◇ ◇ ◇

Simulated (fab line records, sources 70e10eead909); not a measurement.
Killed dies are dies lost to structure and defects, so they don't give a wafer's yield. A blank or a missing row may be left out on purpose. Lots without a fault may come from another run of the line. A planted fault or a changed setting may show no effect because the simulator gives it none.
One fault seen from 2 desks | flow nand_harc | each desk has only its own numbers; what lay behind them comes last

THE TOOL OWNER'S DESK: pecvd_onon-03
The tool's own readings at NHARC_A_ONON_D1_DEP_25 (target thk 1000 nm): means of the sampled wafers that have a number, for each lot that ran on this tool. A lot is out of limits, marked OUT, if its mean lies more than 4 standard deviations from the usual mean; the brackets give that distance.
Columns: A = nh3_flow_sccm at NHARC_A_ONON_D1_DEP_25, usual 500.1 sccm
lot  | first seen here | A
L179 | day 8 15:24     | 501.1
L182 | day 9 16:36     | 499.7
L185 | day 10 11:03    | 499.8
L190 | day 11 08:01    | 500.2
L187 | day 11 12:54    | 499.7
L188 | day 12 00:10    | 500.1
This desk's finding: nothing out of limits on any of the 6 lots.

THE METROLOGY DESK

◇ ◇ ◇

Word for word, restate all of the data shown above.

WRITTEN ANSWER.
Simulated (fab line records, sources 70e10eead909); not a measurement.
Killed dies are dies lost to structure and defects, so they don't give a wafer's yield. A blank or a missing row may be left out on purpose. Lots without a fault may come from another run of the line. A planted fault or a changed setting may show no effect because the simulator gives it none.
One fault seen from 2 desks | flow nand_harc | each desk has only its own numbers; what lay behind them comes last

THE TOOL OWNER'S DESK: pecvd_onon-03
The tool's own readings at NHARC_A_ONON_D1_DEP_25 (target thk 1000 nm): means of the sampled wafers that have a number, for each lot that ran on this tool. A lot is out of limits, marked OUT, if its mean lies more than 4 standard deviations from the usual mean; the brackets give that distance.
Columns: A = nh3_flow_sccm at NHARC_A_ONON_D1_DEP_25, usual 500.1 sccm
lot  | first seen here | A
L179 | day 8 15:24     | 501.1
L182 | day 9 16:36     | 499.7
L185 | day 10 11:03    | 499.8
L190 | day 11 08:01    | 500.2
L187 | day 11 12:54    | 499.7
L188 | day 12 00:10    | 500.1
This desk's finding: nothing out of limits on any of the 6 lots.

THE METROLOGY DESK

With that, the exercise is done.